Provided material:
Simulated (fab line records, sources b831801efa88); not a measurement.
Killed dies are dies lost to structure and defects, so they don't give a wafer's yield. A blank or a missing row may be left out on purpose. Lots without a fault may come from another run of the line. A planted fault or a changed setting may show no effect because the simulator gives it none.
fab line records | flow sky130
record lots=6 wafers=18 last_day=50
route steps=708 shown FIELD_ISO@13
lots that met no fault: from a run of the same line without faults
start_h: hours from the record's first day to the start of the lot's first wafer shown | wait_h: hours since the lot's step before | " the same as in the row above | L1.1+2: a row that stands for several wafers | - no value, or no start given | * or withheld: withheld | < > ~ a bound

Work task:
Return the records exactly, character for character.

Result:
Simulated (fab line records, sources b831801efa88); not a measurement.
Killed dies are dies lost to structure and defects, so they don't give a wafer's yield. A blank or a missing row may be left out on purpose. Lots without a fault may come from another run of the line. A planted fault or a changed setting may show no effect because the simulator gives it none.
fab line records | flow sky130
record lots=6 wafers=18 last_day=50
route steps=708 shown FIELD_ISO@13
lots that met no fault: from a run of the same line without faults
start_h: hours from the record's first day to the start of the lot's first wafer shown | wait_h: hours since the lot's step before | " the same as in the row above | L1.1+2: a row that stands for several wafers | - no value, or no start given | * or withheld: withheld | < > ~ a bound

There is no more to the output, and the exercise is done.